The answer must restate every entry below word for word.

== Segment start ==

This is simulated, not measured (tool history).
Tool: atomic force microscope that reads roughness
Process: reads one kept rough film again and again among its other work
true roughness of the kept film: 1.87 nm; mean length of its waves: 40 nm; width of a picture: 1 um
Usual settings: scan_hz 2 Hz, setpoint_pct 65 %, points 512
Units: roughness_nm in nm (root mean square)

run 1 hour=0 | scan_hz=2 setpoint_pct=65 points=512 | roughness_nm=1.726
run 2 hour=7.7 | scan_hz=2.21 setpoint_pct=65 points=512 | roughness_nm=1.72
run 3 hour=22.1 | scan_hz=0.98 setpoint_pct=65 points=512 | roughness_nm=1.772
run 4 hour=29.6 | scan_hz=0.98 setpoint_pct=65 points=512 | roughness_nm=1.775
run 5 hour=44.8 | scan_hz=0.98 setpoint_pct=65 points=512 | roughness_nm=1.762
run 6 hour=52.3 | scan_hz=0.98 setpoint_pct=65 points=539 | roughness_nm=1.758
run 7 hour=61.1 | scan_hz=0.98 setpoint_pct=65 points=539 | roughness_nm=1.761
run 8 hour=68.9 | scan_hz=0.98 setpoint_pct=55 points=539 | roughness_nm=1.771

== Segment end ==

_Response area_:
This is simulated, not measured (tool history).
Tool: atomic force microscope that reads roughness
Process: reads one kept rough film again and again among its other work
true roughness of the kept film: 1.87 nm; mean length of its waves: 40 nm; width of a picture: 1 um
Usual settings: scan_hz 2 Hz, setpoint_pct 65 %, points 512
Units: roughness_nm in nm (root mean square)

run 1 hour=0 | scan_hz=2 setpoint_pct=65 points=512 | roughness_nm=1.726
run 2 hour=7.7 | scan_hz=2.21 setpoint_pct=65 points=512 | roughness_nm=1.72
run 3 hour=22.1 | scan_hz=0.98 setpoint_pct=65 points=512 | roughness_nm=1.772
run 4 hour=29.6 | scan_hz=0.98 setpoint_pct=65 points=512 | roughness_nm=1.775
run 5 hour=44.8 | scan_hz=0.98 setpoint_pct=65 points=512 | roughness_nm=1.762
run 6 hour=52.3 | scan_hz=0.98 setpoint_pct=65 points=539 | roughness_nm=1.758
run 7 hour=61.1 | scan_hz=0.98 setpoint_pct=65 points=539 | roughness_nm=1.761
run 8 hour=68.9 | scan_hz=0.98 setpoint_pct=55 points=539 | roughness_nm=1.771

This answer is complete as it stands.